◆ ◆ ◆ ◆ ◆ ◆ ◆

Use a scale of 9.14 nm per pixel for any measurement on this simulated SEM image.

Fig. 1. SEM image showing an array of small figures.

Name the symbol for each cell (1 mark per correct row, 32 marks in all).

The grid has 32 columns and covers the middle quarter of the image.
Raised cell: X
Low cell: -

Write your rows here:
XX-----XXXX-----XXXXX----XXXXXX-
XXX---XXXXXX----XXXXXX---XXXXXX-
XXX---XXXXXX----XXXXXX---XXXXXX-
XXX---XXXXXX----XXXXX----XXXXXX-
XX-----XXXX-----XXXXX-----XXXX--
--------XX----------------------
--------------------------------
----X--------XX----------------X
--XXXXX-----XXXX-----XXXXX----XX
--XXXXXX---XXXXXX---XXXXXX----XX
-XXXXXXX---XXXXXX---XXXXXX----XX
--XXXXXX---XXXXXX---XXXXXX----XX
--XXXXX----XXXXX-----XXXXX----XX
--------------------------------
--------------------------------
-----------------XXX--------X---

◆ ◆ ◆ ◆ ◆ ◆ ◆

Work order:
Each entry above is to be duplicated exactly, with nothing left out.

Written solution:
Use a scale of 9.14 nm per pixel for any measurement on this simulated SEM image.

Fig. 1. SEM image showing an array of small figures.

Name the symbol for each cell (1 mark per correct row, 32 marks in all).

The grid has 32 columns and covers the middle quarter of the image.
Raised cell: X
Low cell: -

Write your rows here:
XX-----XXXX-----XXXXX----XXXXXX-
XXX---XXXXXX----XXXXXX---XXXXXX-
XXX---XXXXXX----XXXXXX---XXXXXX-
XXX---XXXXXX----XXXXX----XXXXXX-
XX-----XXXX-----XXXXX-----XXXX--
--------XX----------------------
--------------------------------
----X--------XX----------------X
--XXXXX-----XXXX-----XXXXX----XX
--XXXXXX---XXXXXX---XXXXXX----XX
-XXXXXXX---XXXXXX---XXXXXX----XX
--XXXXXX---XXXXXX---XXXXXX----XX
--XXXXX----XXXXX-----XXXXX----XX
--------------------------------
--------------------------------
-----------------XXX--------X---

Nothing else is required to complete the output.